§ **Extracted entries**
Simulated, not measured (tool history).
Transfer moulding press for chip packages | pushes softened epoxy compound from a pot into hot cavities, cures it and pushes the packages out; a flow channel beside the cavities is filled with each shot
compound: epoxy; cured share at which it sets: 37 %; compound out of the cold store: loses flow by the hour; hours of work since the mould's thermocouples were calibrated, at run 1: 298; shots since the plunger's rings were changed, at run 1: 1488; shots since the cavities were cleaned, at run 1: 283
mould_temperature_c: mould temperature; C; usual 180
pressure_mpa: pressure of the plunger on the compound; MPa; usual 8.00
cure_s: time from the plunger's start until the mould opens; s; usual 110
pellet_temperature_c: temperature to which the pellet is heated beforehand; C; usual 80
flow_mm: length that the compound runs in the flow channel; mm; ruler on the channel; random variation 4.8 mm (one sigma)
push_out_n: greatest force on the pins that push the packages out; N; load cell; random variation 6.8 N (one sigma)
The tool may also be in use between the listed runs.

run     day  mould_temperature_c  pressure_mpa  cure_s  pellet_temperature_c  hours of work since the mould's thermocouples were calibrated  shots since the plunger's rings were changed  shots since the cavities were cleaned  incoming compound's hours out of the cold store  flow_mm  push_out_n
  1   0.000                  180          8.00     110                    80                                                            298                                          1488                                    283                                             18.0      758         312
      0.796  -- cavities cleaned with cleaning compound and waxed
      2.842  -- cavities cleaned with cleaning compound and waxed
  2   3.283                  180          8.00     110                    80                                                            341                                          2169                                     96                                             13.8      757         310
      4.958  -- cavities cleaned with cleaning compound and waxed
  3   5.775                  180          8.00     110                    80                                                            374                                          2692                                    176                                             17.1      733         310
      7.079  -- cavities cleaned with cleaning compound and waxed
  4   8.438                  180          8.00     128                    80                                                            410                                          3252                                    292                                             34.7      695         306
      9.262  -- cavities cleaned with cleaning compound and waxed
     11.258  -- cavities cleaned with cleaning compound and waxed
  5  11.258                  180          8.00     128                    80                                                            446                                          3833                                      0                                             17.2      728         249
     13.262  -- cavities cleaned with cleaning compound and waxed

§ **Work request**
Each line between the start of the listing above and the line containing "pressure_mpa: pressure of", with both ends counted, is to be set down unchanged.

§ **Exercise answer**
Simulated, not measured (tool history).
Transfer moulding press for chip packages | pushes softened epoxy compound from a pot into hot cavities, cures it and pushes the packages out; a flow channel beside the cavities is filled with each shot
compound: epoxy; cured share at which it sets: 37 %; compound out of the cold store: loses flow by the hour; hours of work since the mould's thermocouples were calibrated, at run 1: 298; shots since the plunger's rings were changed, at run 1: 1488; shots since the cavities were cleaned, at run 1: 283
mould_temperature_c: mould temperature; C; usual 180
pressure_mpa: pressure of the plunger on the compound; MPa; usual 8.00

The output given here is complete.